——
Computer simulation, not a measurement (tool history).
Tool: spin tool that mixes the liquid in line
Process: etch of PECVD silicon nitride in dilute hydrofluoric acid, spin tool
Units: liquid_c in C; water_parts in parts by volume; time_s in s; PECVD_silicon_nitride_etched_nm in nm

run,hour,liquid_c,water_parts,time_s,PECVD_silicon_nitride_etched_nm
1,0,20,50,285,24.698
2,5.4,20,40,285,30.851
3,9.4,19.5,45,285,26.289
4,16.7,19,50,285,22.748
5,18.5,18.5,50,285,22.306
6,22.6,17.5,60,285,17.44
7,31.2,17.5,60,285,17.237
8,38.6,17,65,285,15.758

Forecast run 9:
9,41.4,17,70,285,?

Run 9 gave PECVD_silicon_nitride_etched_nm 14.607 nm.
——

All of the lines above should be returned exactly as written.

* _Exercise solution_:
Computer simulation, not a measurement (tool history).
Tool: spin tool that mixes the liquid in line
Process: etch of PECVD silicon nitride in dilute hydrofluoric acid, spin tool
Units: liquid_c in C; water_parts in parts by volume; time_s in s; PECVD_silicon_nitride_etched_nm in nm

run,hour,liquid_c,water_parts,time_s,PECVD_silicon_nitride_etched_nm
1,0,20,50,285,24.698
2,5.4,20,40,285,30.851
3,9.4,19.5,45,285,26.289
4,16.7,19,50,285,22.748
5,18.5,18.5,50,285,22.306
6,22.6,17.5,60,285,17.44
7,31.2,17.5,60,285,17.237
8,38.6,17,65,285,15.758

Forecast run 9:
9,41.4,17,70,285,?

Run 9 gave PECVD_silicon_nitride_etched_nm 14.607 nm.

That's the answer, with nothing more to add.